[Data excerpts Boundary: Start]

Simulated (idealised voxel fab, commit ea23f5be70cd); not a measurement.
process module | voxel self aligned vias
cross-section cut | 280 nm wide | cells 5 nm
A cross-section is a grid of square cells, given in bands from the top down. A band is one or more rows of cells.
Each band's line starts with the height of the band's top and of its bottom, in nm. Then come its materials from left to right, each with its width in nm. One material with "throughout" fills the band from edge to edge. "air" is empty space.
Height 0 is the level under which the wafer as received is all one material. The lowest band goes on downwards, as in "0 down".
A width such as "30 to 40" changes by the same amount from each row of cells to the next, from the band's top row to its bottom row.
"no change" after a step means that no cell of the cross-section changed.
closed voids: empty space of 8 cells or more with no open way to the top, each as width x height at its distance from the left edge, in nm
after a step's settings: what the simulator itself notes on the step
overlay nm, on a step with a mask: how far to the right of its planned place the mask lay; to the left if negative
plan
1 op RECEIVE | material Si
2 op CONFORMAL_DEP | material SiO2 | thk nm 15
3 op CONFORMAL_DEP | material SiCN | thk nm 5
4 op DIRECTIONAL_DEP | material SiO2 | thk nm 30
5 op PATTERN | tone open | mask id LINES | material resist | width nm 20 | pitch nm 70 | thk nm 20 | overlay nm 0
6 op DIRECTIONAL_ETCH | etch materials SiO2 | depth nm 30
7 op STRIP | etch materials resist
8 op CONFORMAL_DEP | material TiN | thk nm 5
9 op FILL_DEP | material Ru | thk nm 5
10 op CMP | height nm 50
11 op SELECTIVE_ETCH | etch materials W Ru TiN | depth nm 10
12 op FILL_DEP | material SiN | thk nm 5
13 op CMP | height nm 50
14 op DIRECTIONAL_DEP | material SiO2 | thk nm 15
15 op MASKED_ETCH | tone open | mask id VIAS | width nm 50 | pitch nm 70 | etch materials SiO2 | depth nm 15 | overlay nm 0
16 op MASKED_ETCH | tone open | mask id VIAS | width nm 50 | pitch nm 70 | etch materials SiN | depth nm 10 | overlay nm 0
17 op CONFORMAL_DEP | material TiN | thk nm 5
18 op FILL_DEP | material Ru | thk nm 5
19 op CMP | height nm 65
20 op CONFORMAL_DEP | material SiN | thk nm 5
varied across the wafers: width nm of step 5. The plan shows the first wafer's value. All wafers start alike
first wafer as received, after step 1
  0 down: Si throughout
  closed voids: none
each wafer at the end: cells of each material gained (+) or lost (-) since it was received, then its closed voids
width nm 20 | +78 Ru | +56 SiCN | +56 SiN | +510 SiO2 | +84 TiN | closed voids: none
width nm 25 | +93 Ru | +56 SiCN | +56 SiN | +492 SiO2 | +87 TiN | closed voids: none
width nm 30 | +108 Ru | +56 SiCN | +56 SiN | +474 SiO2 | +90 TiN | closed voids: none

[Data excerpts Boundary: End]

§ Work order: Search the listing above for the lines with "1 op RECEIVE | material Si" and "20 op CONFORMAL_DEP | material SiN | thk nm 5", then output those lines and all lines between them exactly.

§ Problem solution:
1 op RECEIVE | material Si
2 op CONFORMAL_DEP | material SiO2 | thk nm 15
3 op CONFORMAL_DEP | material SiCN | thk nm 5
4 op DIRECTIONAL_DEP | material SiO2 | thk nm 30
5 op PATTERN | tone open | mask id LINES | material resist | width nm 20 | pitch nm 70 | thk nm 20 | overlay nm 0
6 op DIRECTIONAL_ETCH | etch materials SiO2 | depth nm 30
7 op STRIP | etch materials resist
8 op CONFORMAL_DEP | material TiN | thk nm 5
9 op FILL_DEP | material Ru | thk nm 5
10 op CMP | height nm 50
11 op SELECTIVE_ETCH | etch materials W Ru TiN | depth nm 10
12 op FILL_DEP | material SiN | thk nm 5
13 op CMP | height nm 50
14 op DIRECTIONAL_DEP | material SiO2 | thk nm 15
15 op MASKED_ETCH | tone open | mask id VIAS | width nm 50 | pitch nm 70 | etch materials SiO2 | depth nm 15 | overlay nm 0
16 op MASKED_ETCH | tone open | mask id VIAS | width nm 50 | pitch nm 70 | etch materials SiN | depth nm 10 | overlay nm 0
17 op CONFORMAL_DEP | material TiN | thk nm 5
18 op FILL_DEP | material Ru | thk nm 5
19 op CMP | height nm 65
20 op CONFORMAL_DEP | material SiN | thk nm 5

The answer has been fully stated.